═══

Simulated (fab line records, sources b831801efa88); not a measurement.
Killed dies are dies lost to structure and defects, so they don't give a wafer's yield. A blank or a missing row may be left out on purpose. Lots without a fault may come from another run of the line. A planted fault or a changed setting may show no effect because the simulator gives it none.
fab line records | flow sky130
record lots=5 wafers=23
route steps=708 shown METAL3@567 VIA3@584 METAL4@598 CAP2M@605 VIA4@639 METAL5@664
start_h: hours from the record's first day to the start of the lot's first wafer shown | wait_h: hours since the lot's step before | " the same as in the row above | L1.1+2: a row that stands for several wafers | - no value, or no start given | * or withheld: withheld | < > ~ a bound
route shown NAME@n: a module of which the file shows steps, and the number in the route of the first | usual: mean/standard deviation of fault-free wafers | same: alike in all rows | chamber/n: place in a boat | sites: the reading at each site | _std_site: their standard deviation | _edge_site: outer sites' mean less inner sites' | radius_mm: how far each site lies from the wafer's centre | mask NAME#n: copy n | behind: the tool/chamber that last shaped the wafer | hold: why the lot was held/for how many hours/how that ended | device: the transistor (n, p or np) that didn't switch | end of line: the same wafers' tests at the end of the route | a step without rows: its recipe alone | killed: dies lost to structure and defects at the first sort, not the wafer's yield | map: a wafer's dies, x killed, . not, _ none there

═══

Brief
Return the entries above word for word.

Response box
Simulated (fab line records, sources b831801efa88); not a measurement.
Killed dies are dies lost to structure and defects, so they don't give a wafer's yield. A blank or a missing row may be left out on purpose. Lots without a fault may come from another run of the line. A planted fault or a changed setting may show no effect because the simulator gives it none.
fab line records | flow sky130
record lots=5 wafers=23
route steps=708 shown METAL3@567 VIA3@584 METAL4@598 CAP2M@605 VIA4@639 METAL5@664
start_h: hours from the record's first day to the start of the lot's first wafer shown | wait_h: hours since the lot's step before | " the same as in the row above | L1.1+2: a row that stands for several wafers | - no value, or no start given | * or withheld: withheld | < > ~ a bound
route shown NAME@n: a module of which the file shows steps, and the number in the route of the first | usual: mean/standard deviation of fault-free wafers | same: alike in all rows | chamber/n: place in a boat | sites: the reading at each site | _std_site: their standard deviation | _edge_site: outer sites' mean less inner sites' | radius_mm: how far each site lies from the wafer's centre | mask NAME#n: copy n | behind: the tool/chamber that last shaped the wafer | hold: why the lot was held/for how many hours/how that ended | device: the transistor (n, p or np) that didn't switch | end of line: the same wafers' tests at the end of the route | a step without rows: its recipe alone | killed: dies lost to structure and defects at the first sort, not the wafer's yield | map: a wafer's dies, x killed, . not, _ none there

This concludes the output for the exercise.